[Start of section]

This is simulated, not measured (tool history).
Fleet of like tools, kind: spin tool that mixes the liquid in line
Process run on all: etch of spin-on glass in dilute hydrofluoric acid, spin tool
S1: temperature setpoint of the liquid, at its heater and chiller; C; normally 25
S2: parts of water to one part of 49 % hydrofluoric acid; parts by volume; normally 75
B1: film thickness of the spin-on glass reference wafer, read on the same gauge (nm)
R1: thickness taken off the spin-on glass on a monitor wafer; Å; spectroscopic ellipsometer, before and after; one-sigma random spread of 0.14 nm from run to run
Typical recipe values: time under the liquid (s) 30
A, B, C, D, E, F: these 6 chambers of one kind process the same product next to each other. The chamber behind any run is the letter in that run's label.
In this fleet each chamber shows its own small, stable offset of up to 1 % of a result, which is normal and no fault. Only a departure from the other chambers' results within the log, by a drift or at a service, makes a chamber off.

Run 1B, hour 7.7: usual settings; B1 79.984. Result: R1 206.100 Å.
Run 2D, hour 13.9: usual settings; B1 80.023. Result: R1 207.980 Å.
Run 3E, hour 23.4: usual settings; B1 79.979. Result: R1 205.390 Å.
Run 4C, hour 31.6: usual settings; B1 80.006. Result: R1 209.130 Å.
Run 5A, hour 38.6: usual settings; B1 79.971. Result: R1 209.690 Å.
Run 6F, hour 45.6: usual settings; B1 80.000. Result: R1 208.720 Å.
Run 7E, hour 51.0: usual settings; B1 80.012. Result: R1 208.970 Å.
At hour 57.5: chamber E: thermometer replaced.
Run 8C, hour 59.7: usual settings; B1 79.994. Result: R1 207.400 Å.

[End of section]

REQUIREMENT
Nothing should be dropped or changed, so repeat all of the entries exactly.

SOLUTION
This is simulated, not measured (tool history).
Fleet of like tools, kind: spin tool that mixes the liquid in line
Process run on all: etch of spin-on glass in dilute hydrofluoric acid, spin tool
S1: temperature setpoint of the liquid, at its heater and chiller; C; normally 25
S2: parts of water to one part of 49 % hydrofluoric acid; parts by volume; normally 75
B1: film thickness of the spin-on glass reference wafer, read on the same gauge (nm)
R1: thickness taken off the spin-on glass on a monitor wafer; Å; spectroscopic ellipsometer, before and after; one-sigma random spread of 0.14 nm from run to run
Typical recipe values: time under the liquid (s) 30
A, B, C, D, E, F: these 6 chambers of one kind process the same product next to each other. The chamber behind any run is the letter in that run's label.
In this fleet each chamber shows its own small, stable offset of up to 1 % of a result, which is normal and no fault. Only a departure from the other chambers' results within the log, by a drift or at a service, makes a chamber off.

Run 1B, hour 7.7: usual settings; B1 79.984. Result: R1 206.100 Å.
Run 2D, hour 13.9: usual settings; B1 80.023. Result: R1 207.980 Å.
Run 3E, hour 23.4: usual settings; B1 79.979. Result: R1 205.390 Å.
Run 4C, hour 31.6: usual settings; B1 80.006. Result: R1 209.130 Å.
Run 5A, hour 38.6: usual settings; B1 79.971. Result: R1 209.690 Å.
Run 6F, hour 45.6: usual settings; B1 80.000. Result: R1 208.720 Å.
Run 7E, hour 51.0: usual settings; B1 80.012. Result: R1 208.970 Å.
At hour 57.5: chamber E: thermometer replaced.
Run 8C, hour 59.7: usual settings; B1 79.994. Result: R1 207.400 Å.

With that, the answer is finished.